== BRIEF ==
The reply must consist of the entire listing, reproduced exactly.

== DATASET ENTRIES ==
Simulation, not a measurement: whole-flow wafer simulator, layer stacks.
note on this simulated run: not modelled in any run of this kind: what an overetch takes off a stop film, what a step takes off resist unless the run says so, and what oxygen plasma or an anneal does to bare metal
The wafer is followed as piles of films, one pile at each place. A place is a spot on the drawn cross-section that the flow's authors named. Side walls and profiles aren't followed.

== WORKED SOLUTION ==
Simulation, not a measurement: whole-flow wafer simulator, layer stacks.
note on this simulated run: not modelled in any run of this kind: what an overetch takes off a stop film, what a step takes off resist unless the run says so, and what oxygen plasma or an anneal does to bare metal
The wafer is followed as piles of films, one pile at each place. A place is a spot on the drawn cross-section that the flow's authors named. Side walls and profiles aren't followed.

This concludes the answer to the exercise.